Recorded data:
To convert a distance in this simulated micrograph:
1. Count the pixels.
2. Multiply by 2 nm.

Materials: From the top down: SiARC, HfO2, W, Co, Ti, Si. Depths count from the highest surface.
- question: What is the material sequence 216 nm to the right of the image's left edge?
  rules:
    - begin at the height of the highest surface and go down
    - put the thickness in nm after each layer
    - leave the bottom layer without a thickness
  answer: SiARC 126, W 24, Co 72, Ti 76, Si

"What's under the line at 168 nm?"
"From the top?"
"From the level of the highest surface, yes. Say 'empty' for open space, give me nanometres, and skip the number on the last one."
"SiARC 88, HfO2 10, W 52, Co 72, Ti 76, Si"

Activity:
Among the entries above, find the line with "1. Count the pixels." and the line with "- put the thickness"; give again exactly these two lines and all lines between them.

Written solution:
1. Count the pixels.
2. Multiply by 2 nm.

Materials: From the top down: SiARC, HfO2, W, Co, Ti, Si. Depths count from the highest surface.
- question: What is the material sequence 216 nm to the right of the image's left edge?
  rules:
    - begin at the height of the highest surface and go down
    - put the thickness in nm after each layer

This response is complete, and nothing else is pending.